Dataset extract:
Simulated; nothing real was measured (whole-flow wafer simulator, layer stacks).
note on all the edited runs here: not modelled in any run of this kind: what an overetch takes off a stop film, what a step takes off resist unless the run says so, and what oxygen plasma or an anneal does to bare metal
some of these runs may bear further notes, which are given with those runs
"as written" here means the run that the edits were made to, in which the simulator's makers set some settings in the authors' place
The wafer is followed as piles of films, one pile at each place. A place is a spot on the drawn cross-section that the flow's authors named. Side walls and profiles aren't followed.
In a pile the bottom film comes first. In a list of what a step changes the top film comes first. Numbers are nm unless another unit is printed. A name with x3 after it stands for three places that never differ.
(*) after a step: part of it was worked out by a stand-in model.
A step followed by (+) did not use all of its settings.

Requirement: Among the records above, a stretch begins at the line containing "the authors' place" and ends at the line containing "(*) after a". Restate that stretch word for word, and nothing else.

Task solution:
"as written" here means the run that the edits were made to, in which the simulator's makers set some settings in the authors' place
The wafer is followed as piles of films, one pile at each place. A place is a spot on the drawn cross-section that the flow's authors named. Side walls and profiles aren't followed.
In a pile the bottom film comes first. In a list of what a step changes the top film comes first. Numbers are nm unless another unit is printed. A name with x3 after it stands for three places that never differ.
(*) after a step: part of it was worked out by a stand-in model.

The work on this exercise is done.